→ Work item:
From the entries below, copy exactly the lines from the one that contains "[record] lots = 15 wafers = 45 lastDay = 33" through the one that contains "lots that met", both included, and only those.

→ Data:
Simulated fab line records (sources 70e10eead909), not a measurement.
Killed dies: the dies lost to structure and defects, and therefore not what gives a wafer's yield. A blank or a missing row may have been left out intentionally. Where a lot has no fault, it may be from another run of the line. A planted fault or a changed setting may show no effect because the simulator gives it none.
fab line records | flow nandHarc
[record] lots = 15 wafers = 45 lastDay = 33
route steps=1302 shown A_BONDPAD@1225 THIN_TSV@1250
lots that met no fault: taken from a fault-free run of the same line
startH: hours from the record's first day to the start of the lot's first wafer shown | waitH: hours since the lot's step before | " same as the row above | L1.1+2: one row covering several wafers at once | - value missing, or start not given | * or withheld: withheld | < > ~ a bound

→ Worked solution:
[record] lots = 15 wafers = 45 lastDay = 33
route steps=1302 shown A_BONDPAD@1225 THIN_TSV@1250
lots that met no fault: taken from a fault-free run of the same line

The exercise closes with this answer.